---------- DATA EXTRACT

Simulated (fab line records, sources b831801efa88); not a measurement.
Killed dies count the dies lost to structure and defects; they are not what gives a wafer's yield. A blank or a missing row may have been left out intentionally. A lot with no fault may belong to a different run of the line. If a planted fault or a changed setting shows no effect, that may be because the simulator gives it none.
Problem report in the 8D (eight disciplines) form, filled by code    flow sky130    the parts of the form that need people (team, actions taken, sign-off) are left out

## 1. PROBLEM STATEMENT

--------------------

Could you return all the data above exactly as it appears?

> _EXERCISE RESULT_:
Simulated (fab line records, sources b831801efa88); not a measurement.
Killed dies count the dies lost to structure and defects; they are not what gives a wafer's yield. A blank or a missing row may have been left out intentionally. A lot with no fault may belong to a different run of the line. If a planted fault or a changed setting shows no effect, that may be because the simulator gives it none.
Problem report in the 8D (eight disciplines) form, filled by code    flow sky130    the parts of the form that need people (team, actions taken, sign-off) are left out

## 1. PROBLEM STATEMENT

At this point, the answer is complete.